I need all of the entries printed exactly.

SUPPLIED INFORMATION: Begin

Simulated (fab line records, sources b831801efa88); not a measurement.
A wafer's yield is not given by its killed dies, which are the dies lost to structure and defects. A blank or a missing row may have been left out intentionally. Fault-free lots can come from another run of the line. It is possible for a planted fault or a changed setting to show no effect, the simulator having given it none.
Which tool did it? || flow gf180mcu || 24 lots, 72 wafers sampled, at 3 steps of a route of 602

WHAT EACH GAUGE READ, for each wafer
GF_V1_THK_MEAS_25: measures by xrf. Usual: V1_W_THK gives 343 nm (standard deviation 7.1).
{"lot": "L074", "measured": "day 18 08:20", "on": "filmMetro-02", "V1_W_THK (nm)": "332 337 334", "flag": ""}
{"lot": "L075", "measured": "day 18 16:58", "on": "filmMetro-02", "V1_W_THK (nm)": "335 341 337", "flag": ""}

SUPPLIED INFORMATION: End

EXERCISE SOLUTION
Simulated (fab line records, sources b831801efa88); not a measurement.
A wafer's yield is not given by its killed dies, which are the dies lost to structure and defects. A blank or a missing row may have been left out intentionally. Fault-free lots can come from another run of the line. It is possible for a planted fault or a changed setting to show no effect, the simulator having given it none.
Which tool did it? || flow gf180mcu || 24 lots, 72 wafers sampled, at 3 steps of a route of 602

WHAT EACH GAUGE READ, for each wafer
GF_V1_THK_MEAS_25: measures by xrf. Usual: V1_W_THK gives 343 nm (standard deviation 7.1).
{"lot": "L074", "measured": "day 18 08:20", "on": "filmMetro-02", "V1_W_THK (nm)": "332 337 334", "flag": ""}
{"lot": "L075", "measured": "day 18 16:58", "on": "filmMetro-02", "V1_W_THK (nm)": "335 341 337", "flag": ""}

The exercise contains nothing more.